▶ _TASK ITEM_: From the data below, retype exactly the lines starting with the one that contains "in the cross-section." and ending with the one that contains "to the left.", both included.

▶ _DATA SHOWN_:
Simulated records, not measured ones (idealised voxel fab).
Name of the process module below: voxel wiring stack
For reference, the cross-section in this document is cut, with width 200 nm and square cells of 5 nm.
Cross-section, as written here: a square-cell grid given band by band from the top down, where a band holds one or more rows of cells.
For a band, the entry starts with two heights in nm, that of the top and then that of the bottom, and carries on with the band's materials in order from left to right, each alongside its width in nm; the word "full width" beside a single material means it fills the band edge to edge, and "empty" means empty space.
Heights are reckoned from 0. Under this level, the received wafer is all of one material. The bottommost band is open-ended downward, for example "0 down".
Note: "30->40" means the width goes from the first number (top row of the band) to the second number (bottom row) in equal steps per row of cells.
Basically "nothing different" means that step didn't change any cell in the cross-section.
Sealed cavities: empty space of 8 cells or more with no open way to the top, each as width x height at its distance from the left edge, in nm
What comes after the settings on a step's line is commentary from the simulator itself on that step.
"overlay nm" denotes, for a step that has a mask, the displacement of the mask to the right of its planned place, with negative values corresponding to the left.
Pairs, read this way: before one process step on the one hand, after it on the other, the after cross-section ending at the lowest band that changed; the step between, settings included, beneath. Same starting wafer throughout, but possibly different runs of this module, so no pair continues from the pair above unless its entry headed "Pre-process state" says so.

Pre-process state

▶ _ANSWER AREA_:
Basically "nothing different" means that step didn't change any cell in the cross-section.
Sealed cavities: empty space of 8 cells or more with no open way to the top, each as width x height at its distance from the left edge, in nm
What comes after the settings on a step's line is commentary from the simulator itself on that step.
"overlay nm" denotes, for a step that has a mask, the displacement of the mask to the right of its planned place, with negative values corresponding to the left.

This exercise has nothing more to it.